*Action item:*
Make an exact copy of the lines starting at the top of the listing below and ending at the line that contains "A cross-section is", inclusive.

*Given records:*

►

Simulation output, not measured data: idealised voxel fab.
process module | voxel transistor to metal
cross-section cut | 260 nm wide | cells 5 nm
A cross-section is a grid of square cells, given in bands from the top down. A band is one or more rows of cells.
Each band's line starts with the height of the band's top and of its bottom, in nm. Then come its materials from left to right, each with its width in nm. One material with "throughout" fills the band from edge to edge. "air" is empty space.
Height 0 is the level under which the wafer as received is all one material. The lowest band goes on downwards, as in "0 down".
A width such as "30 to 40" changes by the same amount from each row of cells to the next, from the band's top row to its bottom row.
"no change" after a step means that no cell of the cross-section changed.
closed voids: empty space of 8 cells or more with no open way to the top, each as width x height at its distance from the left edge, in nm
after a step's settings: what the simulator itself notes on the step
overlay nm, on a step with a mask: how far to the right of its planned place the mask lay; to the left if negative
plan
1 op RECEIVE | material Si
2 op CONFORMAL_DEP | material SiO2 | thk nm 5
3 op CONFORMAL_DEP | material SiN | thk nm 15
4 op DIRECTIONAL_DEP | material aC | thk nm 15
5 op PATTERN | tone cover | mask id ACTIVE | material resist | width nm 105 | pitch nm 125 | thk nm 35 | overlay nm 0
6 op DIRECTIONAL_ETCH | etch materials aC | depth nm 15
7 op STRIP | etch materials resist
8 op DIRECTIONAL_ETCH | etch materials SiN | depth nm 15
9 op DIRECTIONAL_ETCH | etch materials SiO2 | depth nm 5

◄

*Written reply:*
Simulation output, not measured data: idealised voxel fab.
process module | voxel transistor to metal
cross-section cut | 260 nm wide | cells 5 nm
A cross-section is a grid of square cells, given in bands from the top down. A band is one or more rows of cells.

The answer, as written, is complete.